[Opening Source material section]

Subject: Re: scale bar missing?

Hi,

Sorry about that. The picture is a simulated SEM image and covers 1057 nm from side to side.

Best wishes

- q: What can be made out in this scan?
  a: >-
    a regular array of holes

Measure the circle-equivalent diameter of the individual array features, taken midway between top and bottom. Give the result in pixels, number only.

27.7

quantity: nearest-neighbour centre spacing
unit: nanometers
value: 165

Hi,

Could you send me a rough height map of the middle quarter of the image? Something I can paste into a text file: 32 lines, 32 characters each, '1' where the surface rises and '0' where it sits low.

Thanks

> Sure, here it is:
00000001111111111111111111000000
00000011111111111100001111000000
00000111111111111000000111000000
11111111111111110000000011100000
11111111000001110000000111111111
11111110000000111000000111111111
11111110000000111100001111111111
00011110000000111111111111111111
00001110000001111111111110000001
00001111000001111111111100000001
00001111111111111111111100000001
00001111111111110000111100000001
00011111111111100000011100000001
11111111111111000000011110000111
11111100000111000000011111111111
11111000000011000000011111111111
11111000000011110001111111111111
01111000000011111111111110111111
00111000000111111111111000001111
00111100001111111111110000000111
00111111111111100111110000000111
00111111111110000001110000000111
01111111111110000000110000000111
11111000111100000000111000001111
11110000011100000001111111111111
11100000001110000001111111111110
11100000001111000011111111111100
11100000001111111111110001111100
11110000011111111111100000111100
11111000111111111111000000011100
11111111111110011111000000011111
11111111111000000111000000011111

[Closing Source material section]

◆ Activity ◆
In the listing above, find the line containing "00000111111111111000000111000000" and the line containing "00001110000001111111111110000001". Output them and every line between, exactly, and nothing else.

◆ Response ◆
00000111111111111000000111000000
11111111111111110000000011100000
11111111000001110000000111111111
11111110000000111000000111111111
11111110000000111100001111111111
00011110000000111111111111111111
00001110000001111111111110000001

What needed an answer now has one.